■ Action item ■
Return every entry below exactly as written.

■ Record excerpts ■
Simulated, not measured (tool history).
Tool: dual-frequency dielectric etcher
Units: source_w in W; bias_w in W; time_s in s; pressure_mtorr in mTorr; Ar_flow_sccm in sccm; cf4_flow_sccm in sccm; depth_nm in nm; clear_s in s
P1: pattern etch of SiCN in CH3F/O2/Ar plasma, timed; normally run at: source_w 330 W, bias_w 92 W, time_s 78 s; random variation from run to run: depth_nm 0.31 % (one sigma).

■ Task result ■
Simulated, not measured (tool history).
Tool: dual-frequency dielectric etcher
Units: source_w in W; bias_w in W; time_s in s; pressure_mtorr in mTorr; Ar_flow_sccm in sccm; cf4_flow_sccm in sccm; depth_nm in nm; clear_s in s
P1: pattern etch of SiCN in CH3F/O2/Ar plasma, timed; normally run at: source_w 330 W, bias_w 92 W, time_s 78 s; random variation from run to run: depth_nm 0.31 % (one sigma).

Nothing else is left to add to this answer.